*EXERCISE*
A complete, unaltered copy of the listing is needed. Write it out.

*PROVIDED DATA*
-----
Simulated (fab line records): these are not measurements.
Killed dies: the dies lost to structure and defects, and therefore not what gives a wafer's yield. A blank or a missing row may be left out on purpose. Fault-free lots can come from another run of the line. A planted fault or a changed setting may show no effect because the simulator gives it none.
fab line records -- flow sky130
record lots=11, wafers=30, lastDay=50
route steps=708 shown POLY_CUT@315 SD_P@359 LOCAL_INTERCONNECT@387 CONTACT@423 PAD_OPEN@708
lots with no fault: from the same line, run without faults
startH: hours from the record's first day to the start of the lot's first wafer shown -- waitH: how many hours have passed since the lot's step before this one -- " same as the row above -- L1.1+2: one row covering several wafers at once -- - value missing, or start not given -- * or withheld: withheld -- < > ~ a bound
-----

*EXERCISE RESPONSE*
Simulated (fab line records): these are not measurements.
Killed dies: the dies lost to structure and defects, and therefore not what gives a wafer's yield. A blank or a missing row may be left out on purpose. Fault-free lots can come from another run of the line. A planted fault or a changed setting may show no effect because the simulator gives it none.
fab line records -- flow sky130
record lots=11, wafers=30, lastDay=50
route steps=708 shown POLY_CUT@315 SD_P@359 LOCAL_INTERCONNECT@387 CONTACT@423 PAD_OPEN@708
lots with no fault: from the same line, run without faults
startH: hours from the record's first day to the start of the lot's first wafer shown -- waitH: how many hours have passed since the lot's step before this one -- " same as the row above -- L1.1+2: one row covering several wafers at once -- - value missing, or start not given -- * or withheld: withheld -- < > ~ a bound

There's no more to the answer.